→ Required action: Reply with every entry, repeated exactly as given.

******************************
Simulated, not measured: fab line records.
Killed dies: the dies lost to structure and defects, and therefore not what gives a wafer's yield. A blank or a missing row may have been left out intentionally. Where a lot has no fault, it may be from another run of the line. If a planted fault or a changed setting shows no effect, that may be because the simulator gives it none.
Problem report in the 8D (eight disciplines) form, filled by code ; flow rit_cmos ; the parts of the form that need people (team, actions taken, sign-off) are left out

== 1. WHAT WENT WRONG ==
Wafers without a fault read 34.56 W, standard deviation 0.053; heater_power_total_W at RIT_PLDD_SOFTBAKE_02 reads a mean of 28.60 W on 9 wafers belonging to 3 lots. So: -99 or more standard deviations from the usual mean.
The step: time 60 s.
******************************

→ Written reply:
Simulated, not measured: fab line records.
Killed dies: the dies lost to structure and defects, and therefore not what gives a wafer's yield. A blank or a missing row may have been left out intentionally. Where a lot has no fault, it may be from another run of the line. If a planted fault or a changed setting shows no effect, that may be because the simulator gives it none.
Problem report in the 8D (eight disciplines) form, filled by code ; flow rit_cmos ; the parts of the form that need people (team, actions taken, sign-off) are left out

== 1. WHAT WENT WRONG ==
Wafers without a fault read 34.56 W, standard deviation 0.053; heater_power_total_W at RIT_PLDD_SOFTBAKE_02 reads a mean of 28.60 W on 9 wafers belonging to 3 lots. So: -99 or more standard deviations from the usual mean.
The step: time 60 s.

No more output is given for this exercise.